> _EXERCISE_
Give back the full listing exactly as written.

*** ENTRIES SHOWN Section Begins ***
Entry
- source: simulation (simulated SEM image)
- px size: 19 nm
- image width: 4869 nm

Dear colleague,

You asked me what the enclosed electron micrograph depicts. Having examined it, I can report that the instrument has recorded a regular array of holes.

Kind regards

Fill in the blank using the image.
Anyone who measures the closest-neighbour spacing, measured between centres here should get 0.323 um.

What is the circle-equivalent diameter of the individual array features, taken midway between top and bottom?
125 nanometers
*** ENTRIES SHOWN Section Ends ***

> _EXPECTED ANSWER_
Entry
- source: simulation (simulated SEM image)
- px size: 19 nm
- image width: 4869 nm

Dear colleague,

You asked me what the enclosed electron micrograph depicts. Having examined it, I can report that the instrument has recorded a regular array of holes.

Kind regards

Fill in the blank using the image.
Anyone who measures the closest-neighbour spacing, measured between centres here should get 0.323 um.

What is the circle-equivalent diameter of the individual array features, taken midway between top and bottom?
125 nanometers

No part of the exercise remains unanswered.